* **Brief**: Repeat exactly the lines from the first line of the records through the line containing "Reviewer: The caption", and nothing more.

<<<<
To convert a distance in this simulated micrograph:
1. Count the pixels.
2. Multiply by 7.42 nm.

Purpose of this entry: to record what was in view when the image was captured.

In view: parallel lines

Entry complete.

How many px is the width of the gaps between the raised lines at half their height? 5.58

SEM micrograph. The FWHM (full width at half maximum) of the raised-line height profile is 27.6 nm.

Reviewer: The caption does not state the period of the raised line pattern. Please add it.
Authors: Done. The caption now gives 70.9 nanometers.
>>>>

* **Solution**:
To convert a distance in this simulated micrograph:
1. Count the pixels.
2. Multiply by 7.42 nm.

Purpose of this entry: to record what was in view when the image was captured.

In view: parallel lines

Entry complete.

How many px is the width of the gaps between the raised lines at half their height? 5.58

SEM micrograph. The FWHM (full width at half maximum) of the raised-line height profile is 27.6 nm.

Reviewer: The caption does not state the period of the raised line pattern. Please add it.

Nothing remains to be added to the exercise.